--- Data excerpts Enclosed Below ---

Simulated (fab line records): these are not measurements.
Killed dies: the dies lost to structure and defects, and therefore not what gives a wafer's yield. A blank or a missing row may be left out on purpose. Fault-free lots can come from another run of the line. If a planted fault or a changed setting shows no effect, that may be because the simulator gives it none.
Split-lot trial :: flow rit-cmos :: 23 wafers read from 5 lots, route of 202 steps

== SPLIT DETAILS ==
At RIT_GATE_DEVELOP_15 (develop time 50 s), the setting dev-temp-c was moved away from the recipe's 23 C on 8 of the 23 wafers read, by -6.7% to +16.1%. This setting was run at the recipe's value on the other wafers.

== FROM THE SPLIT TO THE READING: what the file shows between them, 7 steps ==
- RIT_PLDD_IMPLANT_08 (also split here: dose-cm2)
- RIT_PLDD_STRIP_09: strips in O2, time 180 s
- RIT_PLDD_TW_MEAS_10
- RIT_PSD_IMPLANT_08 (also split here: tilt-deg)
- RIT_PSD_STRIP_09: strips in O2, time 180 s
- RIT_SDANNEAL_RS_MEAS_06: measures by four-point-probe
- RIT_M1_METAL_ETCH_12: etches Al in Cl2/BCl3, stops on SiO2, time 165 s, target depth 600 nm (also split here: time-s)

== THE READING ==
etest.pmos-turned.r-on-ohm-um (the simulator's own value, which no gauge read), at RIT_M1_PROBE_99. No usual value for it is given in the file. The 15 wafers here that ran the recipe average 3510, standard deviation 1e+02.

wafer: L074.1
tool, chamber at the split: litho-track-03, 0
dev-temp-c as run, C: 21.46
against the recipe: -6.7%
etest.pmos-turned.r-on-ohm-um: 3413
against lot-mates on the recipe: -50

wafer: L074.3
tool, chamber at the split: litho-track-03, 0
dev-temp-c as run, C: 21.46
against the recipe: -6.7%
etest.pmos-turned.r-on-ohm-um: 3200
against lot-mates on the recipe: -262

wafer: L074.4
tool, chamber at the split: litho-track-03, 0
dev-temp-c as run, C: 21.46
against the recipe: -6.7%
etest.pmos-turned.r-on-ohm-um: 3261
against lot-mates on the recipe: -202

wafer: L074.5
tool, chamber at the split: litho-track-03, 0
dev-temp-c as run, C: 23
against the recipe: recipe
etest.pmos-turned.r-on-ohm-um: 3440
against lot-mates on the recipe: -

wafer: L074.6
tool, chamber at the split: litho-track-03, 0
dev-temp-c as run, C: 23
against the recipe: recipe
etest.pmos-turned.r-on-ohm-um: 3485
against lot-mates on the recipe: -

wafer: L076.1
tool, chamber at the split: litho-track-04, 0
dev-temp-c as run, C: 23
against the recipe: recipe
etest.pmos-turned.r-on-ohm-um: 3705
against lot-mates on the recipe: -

--- End of Enclosed Data excerpts ---

- Work task -
Exactly as written, please transcribe the lines from the start of the records above to the line that holds "wafer: L074.1", both ends included.

- Answer section -
Simulated (fab line records): these are not measurements.
Killed dies: the dies lost to structure and defects, and therefore not what gives a wafer's yield. A blank or a missing row may be left out on purpose. Fault-free lots can come from another run of the line. If a planted fault or a changed setting shows no effect, that may be because the simulator gives it none.
Split-lot trial :: flow rit-cmos :: 23 wafers read from 5 lots, route of 202 steps

== SPLIT DETAILS ==
At RIT_GATE_DEVELOP_15 (develop time 50 s), the setting dev-temp-c was moved away from the recipe's 23 C on 8 of the 23 wafers read, by -6.7% to +16.1%. This setting was run at the recipe's value on the other wafers.

== FROM THE SPLIT TO THE READING: what the file shows between them, 7 steps ==
- RIT_PLDD_IMPLANT_08 (also split here: dose-cm2)
- RIT_PLDD_STRIP_09: strips in O2, time 180 s
- RIT_PLDD_TW_MEAS_10
- RIT_PSD_IMPLANT_08 (also split here: tilt-deg)
- RIT_PSD_STRIP_09: strips in O2, time 180 s
- RIT_SDANNEAL_RS_MEAS_06: measures by four-point-probe
- RIT_M1_METAL_ETCH_12: etches Al in Cl2/BCl3, stops on SiO2, time 165 s, target depth 600 nm (also split here: time-s)

== THE READING ==
etest.pmos-turned.r-on-ohm-um (the simulator's own value, which no gauge read), at RIT_M1_PROBE_99. No usual value for it is given in the file. The 15 wafers here that ran the recipe average 3510, standard deviation 1e+02.

wafer: L074.1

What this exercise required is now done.